▸ ASSIGNED TASK
Within the data that follows, set down exactly the lines from the one containing "C4: hours since" through the one containing "run 2 hour=27.2", both ends included.

==== DATASET ENTRIES ====
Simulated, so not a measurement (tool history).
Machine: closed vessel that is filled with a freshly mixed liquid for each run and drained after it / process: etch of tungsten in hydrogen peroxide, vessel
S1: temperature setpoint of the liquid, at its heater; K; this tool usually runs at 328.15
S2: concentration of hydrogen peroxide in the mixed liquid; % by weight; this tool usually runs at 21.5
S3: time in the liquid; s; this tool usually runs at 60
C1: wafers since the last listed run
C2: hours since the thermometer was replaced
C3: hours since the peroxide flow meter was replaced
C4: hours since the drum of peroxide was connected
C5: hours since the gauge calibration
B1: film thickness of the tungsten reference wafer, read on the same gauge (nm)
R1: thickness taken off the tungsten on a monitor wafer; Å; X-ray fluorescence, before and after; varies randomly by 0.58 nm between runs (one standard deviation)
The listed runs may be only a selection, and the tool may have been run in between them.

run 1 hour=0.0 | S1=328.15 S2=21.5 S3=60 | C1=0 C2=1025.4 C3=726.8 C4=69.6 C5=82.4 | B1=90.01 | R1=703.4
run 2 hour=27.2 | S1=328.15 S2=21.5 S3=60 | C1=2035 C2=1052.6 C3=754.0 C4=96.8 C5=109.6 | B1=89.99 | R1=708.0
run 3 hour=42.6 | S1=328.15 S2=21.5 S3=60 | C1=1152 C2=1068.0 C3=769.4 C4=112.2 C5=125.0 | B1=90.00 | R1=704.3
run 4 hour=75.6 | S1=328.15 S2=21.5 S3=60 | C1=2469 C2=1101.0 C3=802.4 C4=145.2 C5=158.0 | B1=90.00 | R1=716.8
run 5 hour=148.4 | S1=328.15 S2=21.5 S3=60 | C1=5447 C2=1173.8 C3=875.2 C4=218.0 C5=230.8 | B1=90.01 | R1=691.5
====

▸ RESPONSE
C4: hours since the drum of peroxide was connected
C5: hours since the gauge calibration
B1: film thickness of the tungsten reference wafer, read on the same gauge (nm)
R1: thickness taken off the tungsten on a monitor wafer; Å; X-ray fluorescence, before and after; varies randomly by 0.58 nm between runs (one standard deviation)
The listed runs may be only a selection, and the tool may have been run in between them.

run 1 hour=0.0 | S1=328.15 S2=21.5 S3=60 | C1=0 C2=1025.4 C3=726.8 C4=69.6 C5=82.4 | B1=90.01 | R1=703.4
run 2 hour=27.2 | S1=328.15 S2=21.5 S3=60 | C1=2035 C2=1052.6 C3=754.0 C4=96.8 C5=109.6 | B1=89.99 | R1=708.0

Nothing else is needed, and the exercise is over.